****
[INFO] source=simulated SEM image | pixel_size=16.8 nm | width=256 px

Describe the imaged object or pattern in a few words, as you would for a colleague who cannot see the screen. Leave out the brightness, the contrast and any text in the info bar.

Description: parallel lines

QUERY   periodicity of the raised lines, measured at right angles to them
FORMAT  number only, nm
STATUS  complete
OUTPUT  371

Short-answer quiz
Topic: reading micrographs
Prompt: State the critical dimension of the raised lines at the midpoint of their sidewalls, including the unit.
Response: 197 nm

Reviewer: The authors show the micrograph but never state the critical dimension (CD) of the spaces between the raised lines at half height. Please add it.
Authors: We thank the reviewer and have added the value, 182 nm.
****

REQUIREMENT:
Could you set down, exactly as written, the lines above between the one holding "Describe the imaged" and the one holding "number only, nm", inclusive, and nothing more?

RESPONSE AREA:
Describe the imaged object or pattern in a few words, as you would for a colleague who cannot see the screen. Leave out the brightness, the contrast and any text in the info bar.

Description: parallel lines

QUERY   periodicity of the raised lines, measured at right angles to them
FORMAT  number only, nm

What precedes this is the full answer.